Data extracts »
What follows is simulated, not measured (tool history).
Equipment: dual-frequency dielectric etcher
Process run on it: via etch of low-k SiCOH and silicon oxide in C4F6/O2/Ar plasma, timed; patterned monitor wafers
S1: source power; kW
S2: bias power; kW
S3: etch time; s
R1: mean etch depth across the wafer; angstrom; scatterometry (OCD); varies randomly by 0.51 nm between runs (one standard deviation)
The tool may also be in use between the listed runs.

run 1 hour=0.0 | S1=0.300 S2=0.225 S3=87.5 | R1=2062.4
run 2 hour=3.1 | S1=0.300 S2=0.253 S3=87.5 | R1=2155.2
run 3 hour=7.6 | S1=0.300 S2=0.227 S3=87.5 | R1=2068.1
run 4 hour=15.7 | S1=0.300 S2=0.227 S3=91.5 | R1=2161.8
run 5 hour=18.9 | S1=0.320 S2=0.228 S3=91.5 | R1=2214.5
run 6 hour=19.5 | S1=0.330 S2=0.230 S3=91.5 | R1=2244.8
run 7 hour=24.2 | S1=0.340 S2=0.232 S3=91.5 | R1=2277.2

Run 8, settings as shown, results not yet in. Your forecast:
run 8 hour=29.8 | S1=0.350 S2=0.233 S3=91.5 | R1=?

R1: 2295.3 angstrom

Work item » Each line from the top of the entries above through the line containing "run 1 hour=0.0" must be transcribed exactly, and no other line may appear.

Your response »
What follows is simulated, not measured (tool history).
Equipment: dual-frequency dielectric etcher
Process run on it: via etch of low-k SiCOH and silicon oxide in C4F6/O2/Ar plasma, timed; patterned monitor wafers
S1: source power; kW
S2: bias power; kW
S3: etch time; s
R1: mean etch depth across the wafer; angstrom; scatterometry (OCD); varies randomly by 0.51 nm between runs (one standard deviation)
The tool may also be in use between the listed runs.

run 1 hour=0.0 | S1=0.300 S2=0.225 S3=87.5 | R1=2062.4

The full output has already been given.